──────── Records provided

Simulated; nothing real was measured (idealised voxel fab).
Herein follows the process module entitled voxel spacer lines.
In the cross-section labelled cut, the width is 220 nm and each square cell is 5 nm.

────────────────

- _Work order_
All records shown above are to be reproduced without any alteration.

- _Reply_
Simulated; nothing real was measured (idealised voxel fab).
Herein follows the process module entitled voxel spacer lines.
In the cross-section labelled cut, the width is 220 nm and each square cell is 5 nm.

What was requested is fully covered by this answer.